◆ **Work order**: Among the records below, find the line that has "1. Kind of image: scanning"; from there, give the lines again exactly, and stop after the line that has "2. Object or".

** Opening Data extracts block **

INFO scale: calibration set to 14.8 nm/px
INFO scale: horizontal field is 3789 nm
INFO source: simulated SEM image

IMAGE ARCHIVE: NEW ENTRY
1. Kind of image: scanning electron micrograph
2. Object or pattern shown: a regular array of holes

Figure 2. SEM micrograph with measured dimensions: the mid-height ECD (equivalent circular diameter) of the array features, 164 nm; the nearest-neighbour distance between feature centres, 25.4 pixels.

** Closing Data extracts block **

◆ **Your response**:
1. Kind of image: scanning electron micrograph
2. Object or pattern shown: a regular array of holes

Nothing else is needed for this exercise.